» REQUIREMENT: Write out the data once more, exactly as it reads.

» RECORD EXCERPTS:
◇ ◇ ◇

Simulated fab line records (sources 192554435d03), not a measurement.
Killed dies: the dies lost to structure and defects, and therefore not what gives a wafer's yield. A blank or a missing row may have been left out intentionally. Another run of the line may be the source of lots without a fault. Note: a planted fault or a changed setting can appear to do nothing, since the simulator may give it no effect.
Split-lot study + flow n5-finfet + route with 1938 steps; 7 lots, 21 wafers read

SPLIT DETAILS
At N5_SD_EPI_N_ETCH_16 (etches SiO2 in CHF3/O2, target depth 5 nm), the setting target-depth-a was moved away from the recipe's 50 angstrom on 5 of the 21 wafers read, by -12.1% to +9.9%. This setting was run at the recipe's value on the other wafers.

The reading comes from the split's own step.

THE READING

◇ ◇ ◇

» TASK SOLUTION:
Simulated fab line records (sources 192554435d03), not a measurement.
Killed dies: the dies lost to structure and defects, and therefore not what gives a wafer's yield. A blank or a missing row may have been left out intentionally. Another run of the line may be the source of lots without a fault. Note: a planted fault or a changed setting can appear to do nothing, since the simulator may give it no effect.
Split-lot study + flow n5-finfet + route with 1938 steps; 7 lots, 21 wafers read

SPLIT DETAILS
At N5_SD_EPI_N_ETCH_16 (etches SiO2 in CHF3/O2, target depth 5 nm), the setting target-depth-a was moved away from the recipe's 50 angstrom on 5 of the 21 wafers read, by -12.1% to +9.9%. This setting was run at the recipe's value on the other wafers.

The reading comes from the split's own step.

THE READING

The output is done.